-----

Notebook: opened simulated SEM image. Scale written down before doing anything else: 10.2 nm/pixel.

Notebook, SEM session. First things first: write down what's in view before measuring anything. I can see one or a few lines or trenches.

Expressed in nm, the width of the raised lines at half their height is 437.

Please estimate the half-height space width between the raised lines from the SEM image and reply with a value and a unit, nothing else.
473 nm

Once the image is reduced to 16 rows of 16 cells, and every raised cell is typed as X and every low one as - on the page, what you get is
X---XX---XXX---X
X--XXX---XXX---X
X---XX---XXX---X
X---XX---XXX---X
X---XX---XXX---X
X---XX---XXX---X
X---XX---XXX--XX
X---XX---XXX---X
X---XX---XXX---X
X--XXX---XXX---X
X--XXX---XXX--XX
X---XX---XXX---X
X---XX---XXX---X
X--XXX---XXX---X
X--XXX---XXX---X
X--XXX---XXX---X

-----

The whole listing should be transcribed word for word.

● TASK SOLUTION:
Notebook: opened simulated SEM image. Scale written down before doing anything else: 10.2 nm/pixel.

Notebook, SEM session. First things first: write down what's in view before measuring anything. I can see one or a few lines or trenches.

Expressed in nm, the width of the raised lines at half their height is 437.

Please estimate the half-height space width between the raised lines from the SEM image and reply with a value and a unit, nothing else.
473 nm

Once the image is reduced to 16 rows of 16 cells, and every raised cell is typed as X and every low one as - on the page, what you get is
X---XX---XXX---X
X--XXX---XXX---X
X---XX---XXX---X
X---XX---XXX---X
X---XX---XXX---X
X---XX---XXX---X
X---XX---XXX--XX
X---XX---XXX---X
X---XX---XXX---X
X--XXX---XXX---X
X--XXX---XXX--XX
X---XX---XXX---X
X---XX---XXX---X
X--XXX---XXX---X
X--XXX---XXX---X
X--XXX---XXX---X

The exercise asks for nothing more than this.